══ Provided information

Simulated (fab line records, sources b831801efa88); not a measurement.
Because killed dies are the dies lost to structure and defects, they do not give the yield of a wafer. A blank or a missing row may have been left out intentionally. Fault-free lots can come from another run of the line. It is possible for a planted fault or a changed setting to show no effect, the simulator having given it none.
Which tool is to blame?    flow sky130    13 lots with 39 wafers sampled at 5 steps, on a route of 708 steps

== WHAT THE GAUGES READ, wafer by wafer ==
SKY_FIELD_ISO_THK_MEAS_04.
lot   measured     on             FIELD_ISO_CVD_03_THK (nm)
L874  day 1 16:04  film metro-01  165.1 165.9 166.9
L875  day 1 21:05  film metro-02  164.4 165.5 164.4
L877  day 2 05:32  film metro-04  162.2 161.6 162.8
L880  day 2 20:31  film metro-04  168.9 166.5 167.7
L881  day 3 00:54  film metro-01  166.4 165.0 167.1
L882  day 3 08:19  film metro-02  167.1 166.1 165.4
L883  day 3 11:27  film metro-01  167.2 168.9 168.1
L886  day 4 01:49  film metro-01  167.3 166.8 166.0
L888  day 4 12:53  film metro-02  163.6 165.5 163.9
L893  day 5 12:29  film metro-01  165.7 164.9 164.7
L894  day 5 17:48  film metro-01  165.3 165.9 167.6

════

Assigned task -> Stopping at the line containing "162.2 161.6 162.8", please repeat exactly every line from the very start of the entries, that line included, and nothing more.

Your solution ->
Simulated (fab line records, sources b831801efa88); not a measurement.
Because killed dies are the dies lost to structure and defects, they do not give the yield of a wafer. A blank or a missing row may have been left out intentionally. Fault-free lots can come from another run of the line. It is possible for a planted fault or a changed setting to show no effect, the simulator having given it none.
Which tool is to blame?    flow sky130    13 lots with 39 wafers sampled at 5 steps, on a route of 708 steps

== WHAT THE GAUGES READ, wafer by wafer ==
SKY_FIELD_ISO_THK_MEAS_04.
lot   measured     on             FIELD_ISO_CVD_03_THK (nm)
L874  day 1 16:04  film metro-01  165.1 165.9 166.9
L875  day 1 21:05  film metro-02  164.4 165.5 164.4
L877  day 2 05:32  film metro-04  162.2 161.6 162.8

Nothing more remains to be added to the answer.